Exercise =>
Exactly as written, copy the lines of the data below from the first through the one containing "The figure presents".

Data extracts =>
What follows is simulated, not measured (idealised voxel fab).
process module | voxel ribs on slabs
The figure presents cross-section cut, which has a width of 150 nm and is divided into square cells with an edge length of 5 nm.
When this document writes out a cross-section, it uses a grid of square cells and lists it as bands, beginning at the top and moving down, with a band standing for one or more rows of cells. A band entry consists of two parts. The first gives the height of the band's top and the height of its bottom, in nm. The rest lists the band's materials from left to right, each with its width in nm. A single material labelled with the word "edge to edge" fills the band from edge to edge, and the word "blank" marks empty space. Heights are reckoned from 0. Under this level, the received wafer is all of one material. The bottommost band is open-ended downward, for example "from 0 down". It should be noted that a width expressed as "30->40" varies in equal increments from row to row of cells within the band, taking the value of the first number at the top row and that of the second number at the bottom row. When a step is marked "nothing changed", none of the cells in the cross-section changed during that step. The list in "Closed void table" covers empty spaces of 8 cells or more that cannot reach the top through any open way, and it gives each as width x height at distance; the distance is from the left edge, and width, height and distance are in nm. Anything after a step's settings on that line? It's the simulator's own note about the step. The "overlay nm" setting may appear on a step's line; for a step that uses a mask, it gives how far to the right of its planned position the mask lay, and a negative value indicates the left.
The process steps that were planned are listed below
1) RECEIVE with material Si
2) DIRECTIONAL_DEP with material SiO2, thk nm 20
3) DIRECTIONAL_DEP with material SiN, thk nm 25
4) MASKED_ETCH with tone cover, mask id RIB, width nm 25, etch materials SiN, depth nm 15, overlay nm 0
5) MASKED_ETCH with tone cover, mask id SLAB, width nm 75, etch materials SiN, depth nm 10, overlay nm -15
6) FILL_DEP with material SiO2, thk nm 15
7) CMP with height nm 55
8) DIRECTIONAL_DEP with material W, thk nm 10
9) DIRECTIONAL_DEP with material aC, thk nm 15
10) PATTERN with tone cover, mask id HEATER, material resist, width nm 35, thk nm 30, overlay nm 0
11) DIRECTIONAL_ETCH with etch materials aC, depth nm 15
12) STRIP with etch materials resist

Response =>
What follows is simulated, not measured (idealised voxel fab).
process module | voxel ribs on slabs
The figure presents cross-section cut, which has a width of 150 nm and is divided into square cells with an edge length of 5 nm.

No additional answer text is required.